[PROVIDED MATERIAL]
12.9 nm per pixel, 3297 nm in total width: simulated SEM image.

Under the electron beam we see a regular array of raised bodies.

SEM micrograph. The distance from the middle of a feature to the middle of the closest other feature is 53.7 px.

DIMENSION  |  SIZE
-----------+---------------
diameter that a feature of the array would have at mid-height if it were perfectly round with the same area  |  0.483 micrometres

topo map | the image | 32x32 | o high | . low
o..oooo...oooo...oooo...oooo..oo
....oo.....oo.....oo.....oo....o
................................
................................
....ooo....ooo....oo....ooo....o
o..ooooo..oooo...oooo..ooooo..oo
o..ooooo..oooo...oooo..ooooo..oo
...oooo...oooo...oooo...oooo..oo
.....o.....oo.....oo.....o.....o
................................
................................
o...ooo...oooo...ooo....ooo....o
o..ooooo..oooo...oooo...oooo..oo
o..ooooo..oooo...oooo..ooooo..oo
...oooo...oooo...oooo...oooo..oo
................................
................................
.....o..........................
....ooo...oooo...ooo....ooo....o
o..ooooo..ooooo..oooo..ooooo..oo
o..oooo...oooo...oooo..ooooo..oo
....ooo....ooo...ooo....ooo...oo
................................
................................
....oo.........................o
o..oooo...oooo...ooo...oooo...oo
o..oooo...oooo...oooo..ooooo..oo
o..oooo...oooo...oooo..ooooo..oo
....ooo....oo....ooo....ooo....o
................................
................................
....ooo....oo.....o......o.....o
[/PROVIDED MATERIAL]

Only one span is wanted. It runs from the first line of the listing through the line with "o..oooo...oooo...oooo...oooo..oo", and each line must match exactly.

12.9 nm per pixel, 3297 nm in total width: simulated SEM image.

Under the electron beam we see a regular array of raised bodies.

SEM micrograph. The distance from the middle of a feature to the middle of the closest other feature is 53.7 px.

DIMENSION  |  SIZE
-----------+---------------
diameter that a feature of the array would have at mid-height if it were perfectly round with the same area  |  0.483 micrometres

topo map | the image | 32x32 | o high | . low
o..oooo...oooo...oooo...oooo..oo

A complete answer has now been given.